* Assigned task
From the listing below, copy only the lines from the line that contains "Tool in this" to the line that contains "S3: alcohol that", counting those two lines as part of the copy.

* Listed entries
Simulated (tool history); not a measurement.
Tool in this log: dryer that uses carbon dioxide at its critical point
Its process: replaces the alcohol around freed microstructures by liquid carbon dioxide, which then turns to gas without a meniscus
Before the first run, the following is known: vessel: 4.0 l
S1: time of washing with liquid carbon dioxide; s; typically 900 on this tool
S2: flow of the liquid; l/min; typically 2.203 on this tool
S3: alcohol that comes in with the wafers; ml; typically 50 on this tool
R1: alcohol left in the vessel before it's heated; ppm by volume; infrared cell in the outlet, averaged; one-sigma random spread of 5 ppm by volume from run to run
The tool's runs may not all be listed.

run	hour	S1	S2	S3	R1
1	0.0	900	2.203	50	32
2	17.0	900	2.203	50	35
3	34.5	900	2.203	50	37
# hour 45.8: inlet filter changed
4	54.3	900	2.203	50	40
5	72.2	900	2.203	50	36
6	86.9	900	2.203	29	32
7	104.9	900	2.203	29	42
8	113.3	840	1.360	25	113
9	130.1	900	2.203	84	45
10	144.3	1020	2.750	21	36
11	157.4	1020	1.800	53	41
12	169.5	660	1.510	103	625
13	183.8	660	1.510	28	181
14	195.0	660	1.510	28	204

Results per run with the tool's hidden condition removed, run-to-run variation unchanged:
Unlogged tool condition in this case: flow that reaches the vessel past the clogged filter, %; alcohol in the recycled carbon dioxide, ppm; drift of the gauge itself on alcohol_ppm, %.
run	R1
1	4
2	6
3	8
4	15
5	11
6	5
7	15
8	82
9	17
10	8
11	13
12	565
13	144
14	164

* Written answer
Tool in this log: dryer that uses carbon dioxide at its critical point
Its process: replaces the alcohol around freed microstructures by liquid carbon dioxide, which then turns to gas without a meniscus
Before the first run, the following is known: vessel: 4.0 l
S1: time of washing with liquid carbon dioxide; s; typically 900 on this tool
S2: flow of the liquid; l/min; typically 2.203 on this tool
S3: alcohol that comes in with the wafers; ml; typically 50 on this tool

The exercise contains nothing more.